WORK REQUEST: In the listing below, find the line holding "DDDDDUUUUUUUUUUU" and the line holding "UDDDDDDDDDDDDDDD". Write out those two lines and all lines between, exactly, and nothing more.

=== Section Start ===
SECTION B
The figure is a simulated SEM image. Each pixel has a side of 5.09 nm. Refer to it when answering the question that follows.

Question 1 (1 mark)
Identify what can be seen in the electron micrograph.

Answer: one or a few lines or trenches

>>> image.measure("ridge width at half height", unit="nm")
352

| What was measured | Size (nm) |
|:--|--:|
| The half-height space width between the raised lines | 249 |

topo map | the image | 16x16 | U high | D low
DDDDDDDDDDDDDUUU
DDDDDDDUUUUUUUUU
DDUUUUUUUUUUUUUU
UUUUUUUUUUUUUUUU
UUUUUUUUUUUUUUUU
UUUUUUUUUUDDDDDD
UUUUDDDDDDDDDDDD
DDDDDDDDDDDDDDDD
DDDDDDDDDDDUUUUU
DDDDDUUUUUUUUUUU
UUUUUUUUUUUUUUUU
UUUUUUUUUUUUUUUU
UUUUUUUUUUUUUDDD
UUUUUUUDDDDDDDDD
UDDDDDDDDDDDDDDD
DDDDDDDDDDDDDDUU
=== Section End ===

EXERCISE RESPONSE:
DDDDDUUUUUUUUUUU
UUUUUUUUUUUUUUUU
UUUUUUUUUUUUUUUU
UUUUUUUUUUUUUDDD
UUUUUUUDDDDDDDDD
UDDDDDDDDDDDDDDD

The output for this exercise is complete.